- ACTIVITY
Output only the stretch of the listing that starts at the line containing "Short-answer quiz" and ends at the line containing "Exercise. A student", reproduced exactly with both ends.

- SUPPLIED MATERIAL
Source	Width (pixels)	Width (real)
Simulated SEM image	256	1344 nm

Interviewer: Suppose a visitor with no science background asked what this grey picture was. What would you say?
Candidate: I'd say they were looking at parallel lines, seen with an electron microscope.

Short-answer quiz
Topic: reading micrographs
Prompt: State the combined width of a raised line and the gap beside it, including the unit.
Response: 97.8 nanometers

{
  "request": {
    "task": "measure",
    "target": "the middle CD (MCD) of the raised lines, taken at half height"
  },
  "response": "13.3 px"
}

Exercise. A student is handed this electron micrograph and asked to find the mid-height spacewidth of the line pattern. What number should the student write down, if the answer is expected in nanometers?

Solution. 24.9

- EXERCISE SOLUTION
Short-answer quiz
Topic: reading micrographs
Prompt: State the combined width of a raised line and the gap beside it, including the unit.
Response: 97.8 nanometers

{
  "request": {
    "task": "measure",
    "target": "the middle CD (MCD) of the raised lines, taken at half height"
  },
  "response": "13.3 px"
}

Exercise. A student is handed this electron micrograph and asked to find the mid-height spacewidth of the line pattern. What number should the student write down, if the answer is expected in nanometers?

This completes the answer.